Only an exact copy of the listing below will do.

—————

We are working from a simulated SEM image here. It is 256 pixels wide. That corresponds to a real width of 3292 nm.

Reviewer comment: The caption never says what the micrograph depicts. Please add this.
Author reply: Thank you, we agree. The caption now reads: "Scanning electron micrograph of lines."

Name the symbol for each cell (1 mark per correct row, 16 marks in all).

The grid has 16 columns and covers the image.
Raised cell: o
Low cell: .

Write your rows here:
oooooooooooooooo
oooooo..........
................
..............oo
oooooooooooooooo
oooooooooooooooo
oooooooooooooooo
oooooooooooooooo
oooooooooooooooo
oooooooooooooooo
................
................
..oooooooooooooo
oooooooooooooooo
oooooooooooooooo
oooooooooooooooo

—————

### Your solution
We are working from a simulated SEM image here. It is 256 pixels wide. That corresponds to a real width of 3292 nm.

Reviewer comment: The caption never says what the micrograph depicts. Please add this.
Author reply: Thank you, we agree. The caption now reads: "Scanning electron micrograph of lines."

Name the symbol for each cell (1 mark per correct row, 16 marks in all).

The grid has 16 columns and covers the image.
Raised cell: o
Low cell: .

Write your rows here:
oooooooooooooooo
oooooo..........
................
..............oo
oooooooooooooooo
oooooooooooooooo
oooooooooooooooo
oooooooooooooooo
oooooooooooooooo
oooooooooooooooo
................
................
..oooooooooooooo
oooooooooooooooo
oooooooooooooooo
oooooooooooooooo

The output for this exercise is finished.